Data to examine:
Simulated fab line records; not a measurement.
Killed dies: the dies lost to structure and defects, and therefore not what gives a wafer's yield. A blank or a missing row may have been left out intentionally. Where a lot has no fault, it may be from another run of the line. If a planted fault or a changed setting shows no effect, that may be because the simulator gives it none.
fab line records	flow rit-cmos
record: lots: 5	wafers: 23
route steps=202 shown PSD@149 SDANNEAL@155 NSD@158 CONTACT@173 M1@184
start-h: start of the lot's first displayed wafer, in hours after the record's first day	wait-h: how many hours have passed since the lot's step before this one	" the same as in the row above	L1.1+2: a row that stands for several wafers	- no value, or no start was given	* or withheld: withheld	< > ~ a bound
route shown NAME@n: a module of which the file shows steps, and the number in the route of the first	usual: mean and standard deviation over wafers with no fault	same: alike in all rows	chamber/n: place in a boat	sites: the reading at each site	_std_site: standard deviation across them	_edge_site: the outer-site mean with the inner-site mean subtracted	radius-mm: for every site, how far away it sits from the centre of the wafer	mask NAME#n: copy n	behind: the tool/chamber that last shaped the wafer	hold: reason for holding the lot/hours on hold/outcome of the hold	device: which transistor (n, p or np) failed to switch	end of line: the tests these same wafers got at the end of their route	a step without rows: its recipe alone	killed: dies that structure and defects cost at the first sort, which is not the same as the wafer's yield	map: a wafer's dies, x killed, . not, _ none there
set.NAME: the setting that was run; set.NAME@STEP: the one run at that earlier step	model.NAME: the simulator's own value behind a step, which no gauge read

Assignment: An exact copy of the data, with every line intact, is the required answer.

Answer section:
Simulated fab line records; not a measurement.
Killed dies: the dies lost to structure and defects, and therefore not what gives a wafer's yield. A blank or a missing row may have been left out intentionally. Where a lot has no fault, it may be from another run of the line. If a planted fault or a changed setting shows no effect, that may be because the simulator gives it none.
fab line records	flow rit-cmos
record: lots: 5	wafers: 23
route steps=202 shown PSD@149 SDANNEAL@155 NSD@158 CONTACT@173 M1@184
start-h: start of the lot's first displayed wafer, in hours after the record's first day	wait-h: how many hours have passed since the lot's step before this one	" the same as in the row above	L1.1+2: a row that stands for several wafers	- no value, or no start was given	* or withheld: withheld	< > ~ a bound
route shown NAME@n: a module of which the file shows steps, and the number in the route of the first	usual: mean and standard deviation over wafers with no fault	same: alike in all rows	chamber/n: place in a boat	sites: the reading at each site	_std_site: standard deviation across them	_edge_site: the outer-site mean with the inner-site mean subtracted	radius-mm: for every site, how far away it sits from the centre of the wafer	mask NAME#n: copy n	behind: the tool/chamber that last shaped the wafer	hold: reason for holding the lot/hours on hold/outcome of the hold	device: which transistor (n, p or np) failed to switch	end of line: the tests these same wafers got at the end of their route	a step without rows: its recipe alone	killed: dies that structure and defects cost at the first sort, which is not the same as the wafer's yield	map: a wafer's dies, x killed, . not, _ none there
set.NAME: the setting that was run; set.NAME@STEP: the one run at that earlier step	model.NAME: the simulator's own value behind a step, which no gauge read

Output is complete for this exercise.